• • •

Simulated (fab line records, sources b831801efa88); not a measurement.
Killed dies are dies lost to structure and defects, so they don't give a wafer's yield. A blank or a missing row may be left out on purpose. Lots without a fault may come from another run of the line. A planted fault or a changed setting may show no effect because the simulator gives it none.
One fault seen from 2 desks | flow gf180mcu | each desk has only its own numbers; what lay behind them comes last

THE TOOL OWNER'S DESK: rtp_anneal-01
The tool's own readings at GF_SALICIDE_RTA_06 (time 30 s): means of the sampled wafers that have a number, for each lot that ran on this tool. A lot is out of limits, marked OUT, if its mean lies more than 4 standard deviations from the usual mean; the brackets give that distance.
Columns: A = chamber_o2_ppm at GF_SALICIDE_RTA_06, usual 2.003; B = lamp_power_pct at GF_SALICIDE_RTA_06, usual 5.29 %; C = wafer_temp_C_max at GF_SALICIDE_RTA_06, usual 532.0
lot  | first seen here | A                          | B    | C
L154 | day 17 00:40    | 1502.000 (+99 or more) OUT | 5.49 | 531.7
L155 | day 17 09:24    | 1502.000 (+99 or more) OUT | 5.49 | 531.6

• • •

Exercise: Among the records above, a stretch begins at the line containing "The tool's own" and ends at the line containing "L154 | day 17". Restate that stretch word for word, and nothing else.

Task response:
The tool's own readings at GF_SALICIDE_RTA_06 (time 30 s): means of the sampled wafers that have a number, for each lot that ran on this tool. A lot is out of limits, marked OUT, if its mean lies more than 4 standard deviations from the usual mean; the brackets give that distance.
Columns: A = chamber_o2_ppm at GF_SALICIDE_RTA_06, usual 2.003; B = lamp_power_pct at GF_SALICIDE_RTA_06, usual 5.29 %; C = wafer_temp_C_max at GF_SALICIDE_RTA_06, usual 532.0
lot  | first seen here | A                          | B    | C
L154 | day 17 00:40    | 1502.000 (+99 or more) OUT | 5.49 | 531.7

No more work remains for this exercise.